(DATA)

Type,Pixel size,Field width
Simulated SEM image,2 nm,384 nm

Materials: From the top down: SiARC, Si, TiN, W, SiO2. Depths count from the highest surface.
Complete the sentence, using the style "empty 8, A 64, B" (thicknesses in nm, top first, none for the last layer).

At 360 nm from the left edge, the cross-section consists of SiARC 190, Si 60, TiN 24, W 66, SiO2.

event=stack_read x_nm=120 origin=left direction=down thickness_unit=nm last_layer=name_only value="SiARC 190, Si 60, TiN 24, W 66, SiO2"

(End DATA)

TASK ITEM: In your answer, repeat each line of the material word for word.

TASK OUTPUT:
Type,Pixel size,Field width
Simulated SEM image,2 nm,384 nm

Materials: From the top down: SiARC, Si, TiN, W, SiO2. Depths count from the highest surface.
Complete the sentence, using the style "empty 8, A 64, B" (thicknesses in nm, top first, none for the last layer).

At 360 nm from the left edge, the cross-section consists of SiARC 190, Si 60, TiN 24, W 66, SiO2.

event=stack_read x_nm=120 origin=left direction=down thickness_unit=nm last_layer=name_only value="SiARC 190, Si 60, TiN 24, W 66, SiO2"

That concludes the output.